◆ Work order
Repeat the listing in full, exactly as it stands.

◆ Dataset content
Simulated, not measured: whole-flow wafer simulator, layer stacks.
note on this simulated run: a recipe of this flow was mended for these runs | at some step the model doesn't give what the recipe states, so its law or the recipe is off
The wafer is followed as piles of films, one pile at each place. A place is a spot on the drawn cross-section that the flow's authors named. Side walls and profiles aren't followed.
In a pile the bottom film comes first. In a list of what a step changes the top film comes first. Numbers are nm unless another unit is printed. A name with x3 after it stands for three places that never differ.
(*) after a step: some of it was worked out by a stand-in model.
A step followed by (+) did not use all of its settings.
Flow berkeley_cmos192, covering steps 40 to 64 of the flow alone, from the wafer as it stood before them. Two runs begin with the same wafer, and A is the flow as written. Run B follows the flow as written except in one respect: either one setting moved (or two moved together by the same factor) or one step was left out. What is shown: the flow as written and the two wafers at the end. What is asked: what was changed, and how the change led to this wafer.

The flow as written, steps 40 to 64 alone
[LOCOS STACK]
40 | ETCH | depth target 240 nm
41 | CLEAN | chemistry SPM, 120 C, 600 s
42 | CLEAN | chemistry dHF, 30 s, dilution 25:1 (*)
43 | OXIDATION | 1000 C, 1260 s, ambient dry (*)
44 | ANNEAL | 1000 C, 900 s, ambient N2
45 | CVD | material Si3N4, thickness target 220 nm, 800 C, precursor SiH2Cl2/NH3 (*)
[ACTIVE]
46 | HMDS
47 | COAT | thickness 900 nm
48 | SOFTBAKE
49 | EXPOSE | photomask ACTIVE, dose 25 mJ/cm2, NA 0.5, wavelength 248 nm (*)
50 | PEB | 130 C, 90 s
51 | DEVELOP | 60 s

◆ Worked solution
Simulated, not measured: whole-flow wafer simulator, layer stacks.
note on this simulated run: a recipe of this flow was mended for these runs | at some step the model doesn't give what the recipe states, so its law or the recipe is off
The wafer is followed as piles of films, one pile at each place. A place is a spot on the drawn cross-section that the flow's authors named. Side walls and profiles aren't followed.
In a pile the bottom film comes first. In a list of what a step changes the top film comes first. Numbers are nm unless another unit is printed. A name with x3 after it stands for three places that never differ.
(*) after a step: some of it was worked out by a stand-in model.
A step followed by (+) did not use all of its settings.
Flow berkeley_cmos192, covering steps 40 to 64 of the flow alone, from the wafer as it stood before them. Two runs begin with the same wafer, and A is the flow as written. Run B follows the flow as written except in one respect: either one setting moved (or two moved together by the same factor) or one step was left out. What is shown: the flow as written and the two wafers at the end. What is asked: what was changed, and how the change led to this wafer.

The flow as written, steps 40 to 64 alone
[LOCOS STACK]
40 | ETCH | depth target 240 nm
41 | CLEAN | chemistry SPM, 120 C, 600 s
42 | CLEAN | chemistry dHF, 30 s, dilution 25:1 (*)
43 | OXIDATION | 1000 C, 1260 s, ambient dry (*)
44 | ANNEAL | 1000 C, 900 s, ambient N2
45 | CVD | material Si3N4, thickness target 220 nm, 800 C, precursor SiH2Cl2/NH3 (*)
[ACTIVE]
46 | HMDS
47 | COAT | thickness 900 nm
48 | SOFTBAKE
49 | EXPOSE | photomask ACTIVE, dose 25 mJ/cm2, NA 0.5, wavelength 248 nm (*)
50 | PEB | 130 C, 90 s
51 | DEVELOP | 60 s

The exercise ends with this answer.